◆ WORK ITEM ◆
What is asked for is the whole listing, given again word for word.

◇ ◇ ◇ ◇ ◇ ◇ ◇
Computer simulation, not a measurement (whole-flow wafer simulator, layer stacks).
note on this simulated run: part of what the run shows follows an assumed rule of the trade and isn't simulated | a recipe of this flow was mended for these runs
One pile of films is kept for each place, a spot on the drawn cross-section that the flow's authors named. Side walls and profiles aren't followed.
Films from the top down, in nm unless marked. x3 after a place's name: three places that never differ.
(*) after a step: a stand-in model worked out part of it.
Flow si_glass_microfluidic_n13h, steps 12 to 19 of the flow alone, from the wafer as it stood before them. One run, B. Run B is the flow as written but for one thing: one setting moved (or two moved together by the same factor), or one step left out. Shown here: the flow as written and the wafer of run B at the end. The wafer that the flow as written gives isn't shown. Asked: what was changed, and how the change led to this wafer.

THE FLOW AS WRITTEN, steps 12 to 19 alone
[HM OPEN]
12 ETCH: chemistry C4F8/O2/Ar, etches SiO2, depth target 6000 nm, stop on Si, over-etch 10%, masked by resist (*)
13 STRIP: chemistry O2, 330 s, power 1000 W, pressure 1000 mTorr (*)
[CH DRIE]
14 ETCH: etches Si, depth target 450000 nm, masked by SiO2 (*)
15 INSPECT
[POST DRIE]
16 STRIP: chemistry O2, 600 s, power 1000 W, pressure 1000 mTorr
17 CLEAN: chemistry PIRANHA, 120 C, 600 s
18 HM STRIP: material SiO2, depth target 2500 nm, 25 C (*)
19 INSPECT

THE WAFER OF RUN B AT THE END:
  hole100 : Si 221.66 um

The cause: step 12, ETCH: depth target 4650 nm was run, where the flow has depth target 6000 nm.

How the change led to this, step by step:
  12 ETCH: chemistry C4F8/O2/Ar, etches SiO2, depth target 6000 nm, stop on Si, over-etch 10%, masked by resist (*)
◇ ◇ ◇ ◇ ◇ ◇ ◇

◆ YOUR RESPONSE ◆
Computer simulation, not a measurement (whole-flow wafer simulator, layer stacks).
note on this simulated run: part of what the run shows follows an assumed rule of the trade and isn't simulated | a recipe of this flow was mended for these runs
One pile of films is kept for each place, a spot on the drawn cross-section that the flow's authors named. Side walls and profiles aren't followed.
Films from the top down, in nm unless marked. x3 after a place's name: three places that never differ.
(*) after a step: a stand-in model worked out part of it.
Flow si_glass_microfluidic_n13h, steps 12 to 19 of the flow alone, from the wafer as it stood before them. One run, B. Run B is the flow as written but for one thing: one setting moved (or two moved together by the same factor), or one step left out. Shown here: the flow as written and the wafer of run B at the end. The wafer that the flow as written gives isn't shown. Asked: what was changed, and how the change led to this wafer.

THE FLOW AS WRITTEN, steps 12 to 19 alone
[HM OPEN]
12 ETCH: chemistry C4F8/O2/Ar, etches SiO2, depth target 6000 nm, stop on Si, over-etch 10%, masked by resist (*)
13 STRIP: chemistry O2, 330 s, power 1000 W, pressure 1000 mTorr (*)
[CH DRIE]
14 ETCH: etches Si, depth target 450000 nm, masked by SiO2 (*)
15 INSPECT
[POST DRIE]
16 STRIP: chemistry O2, 600 s, power 1000 W, pressure 1000 mTorr
17 CLEAN: chemistry PIRANHA, 120 C, 600 s
18 HM STRIP: material SiO2, depth target 2500 nm, 25 C (*)
19 INSPECT

THE WAFER OF RUN B AT THE END:
  hole100 : Si 221.66 um

The cause: step 12, ETCH: depth target 4650 nm was run, where the flow has depth target 6000 nm.

How the change led to this, step by step:
  12 ETCH: chemistry C4F8/O2/Ar, etches SiO2, depth target 6000 nm, stop on Si, over-etch 10%, masked by resist (*)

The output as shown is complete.